▶ Recorded data

──────────────────────────────

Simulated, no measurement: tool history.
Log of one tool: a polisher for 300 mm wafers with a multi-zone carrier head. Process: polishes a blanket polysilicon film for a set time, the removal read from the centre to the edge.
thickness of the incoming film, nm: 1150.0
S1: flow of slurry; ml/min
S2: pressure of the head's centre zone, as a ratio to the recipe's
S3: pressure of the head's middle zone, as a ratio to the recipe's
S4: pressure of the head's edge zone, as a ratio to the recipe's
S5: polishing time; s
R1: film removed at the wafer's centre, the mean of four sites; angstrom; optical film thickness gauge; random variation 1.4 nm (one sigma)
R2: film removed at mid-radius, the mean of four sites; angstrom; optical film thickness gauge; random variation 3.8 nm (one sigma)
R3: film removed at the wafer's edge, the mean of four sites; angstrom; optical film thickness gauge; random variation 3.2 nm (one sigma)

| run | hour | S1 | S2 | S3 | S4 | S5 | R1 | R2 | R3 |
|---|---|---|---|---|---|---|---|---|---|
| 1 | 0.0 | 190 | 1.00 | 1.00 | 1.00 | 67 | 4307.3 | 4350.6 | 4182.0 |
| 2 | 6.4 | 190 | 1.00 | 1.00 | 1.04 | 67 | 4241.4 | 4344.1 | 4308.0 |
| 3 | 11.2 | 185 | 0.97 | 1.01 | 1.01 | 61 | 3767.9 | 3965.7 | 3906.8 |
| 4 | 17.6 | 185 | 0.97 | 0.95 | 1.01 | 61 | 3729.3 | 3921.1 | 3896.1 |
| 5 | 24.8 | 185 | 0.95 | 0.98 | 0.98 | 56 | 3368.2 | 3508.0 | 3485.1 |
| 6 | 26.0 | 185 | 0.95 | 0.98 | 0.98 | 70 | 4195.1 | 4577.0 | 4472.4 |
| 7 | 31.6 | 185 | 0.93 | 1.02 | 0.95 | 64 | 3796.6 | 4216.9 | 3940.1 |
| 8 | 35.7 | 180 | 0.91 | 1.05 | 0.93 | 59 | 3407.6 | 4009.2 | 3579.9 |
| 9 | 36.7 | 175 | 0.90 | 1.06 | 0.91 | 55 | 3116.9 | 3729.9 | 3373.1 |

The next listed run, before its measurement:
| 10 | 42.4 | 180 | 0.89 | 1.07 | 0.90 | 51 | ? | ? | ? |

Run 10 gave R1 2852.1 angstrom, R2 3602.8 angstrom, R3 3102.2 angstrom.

──────────────────────────────

▶ Task item
From the first line of the records above down to the line containing "S1: flow of slurry; ml/min", repeat each line exactly as written. Include both of those lines and add nothing.

▶ Result
Simulated, no measurement: tool history.
Log of one tool: a polisher for 300 mm wafers with a multi-zone carrier head. Process: polishes a blanket polysilicon film for a set time, the removal read from the centre to the edge.
thickness of the incoming film, nm: 1150.0
S1: flow of slurry; ml/min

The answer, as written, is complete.